▸ **Task item**
Find "# surface height across the image" and "LLLLLLLLLLLLLLLL" in the records below. Copy the lines holding them and every line between, exactly, and no others.

┌──

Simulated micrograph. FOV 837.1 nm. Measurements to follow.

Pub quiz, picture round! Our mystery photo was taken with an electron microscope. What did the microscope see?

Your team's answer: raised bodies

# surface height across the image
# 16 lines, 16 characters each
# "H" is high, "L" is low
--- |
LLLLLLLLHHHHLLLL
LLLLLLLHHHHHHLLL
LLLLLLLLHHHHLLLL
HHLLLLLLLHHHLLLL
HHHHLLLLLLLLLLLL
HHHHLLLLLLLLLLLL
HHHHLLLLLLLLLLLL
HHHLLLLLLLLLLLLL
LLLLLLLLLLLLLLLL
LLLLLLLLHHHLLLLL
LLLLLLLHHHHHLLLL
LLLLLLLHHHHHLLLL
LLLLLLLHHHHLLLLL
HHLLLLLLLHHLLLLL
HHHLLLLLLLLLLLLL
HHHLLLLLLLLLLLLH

└──

▸ **Task response**
# surface height across the image
# 16 lines, 16 characters each
# "H" is high, "L" is low
--- |
LLLLLLLLHHHHLLLL
LLLLLLLHHHHHHLLL
LLLLLLLLHHHHLLLL
HHLLLLLLLHHHLLLL
HHHHLLLLLLLLLLLL
HHHHLLLLLLLLLLLL
HHHHLLLLLLLLLLLL
HHHLLLLLLLLLLLLL
LLLLLLLLLLLLLLLL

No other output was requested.